» **STORED DATA**:
BEGIN

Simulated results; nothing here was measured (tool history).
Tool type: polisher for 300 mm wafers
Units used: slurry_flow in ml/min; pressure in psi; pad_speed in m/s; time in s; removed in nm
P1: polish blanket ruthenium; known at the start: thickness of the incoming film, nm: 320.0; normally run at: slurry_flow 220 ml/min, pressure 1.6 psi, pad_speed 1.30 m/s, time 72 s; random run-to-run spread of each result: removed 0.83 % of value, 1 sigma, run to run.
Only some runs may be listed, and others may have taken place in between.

END

» **ACTION ITEM**: Down to the final line, the data above must be copied exactly.

» **ANSWER SECTION**:
Simulated results; nothing here was measured (tool history).
Tool type: polisher for 300 mm wafers
Units used: slurry_flow in ml/min; pressure in psi; pad_speed in m/s; time in s; removed in nm
P1: polish blanket ruthenium; known at the start: thickness of the incoming film, nm: 320.0; normally run at: slurry_flow 220 ml/min, pressure 1.6 psi, pad_speed 1.30 m/s, time 72 s; random run-to-run spread of each result: removed 0.83 % of value, 1 sigma, run to run.
Only some runs may be listed, and others may have taken place in between.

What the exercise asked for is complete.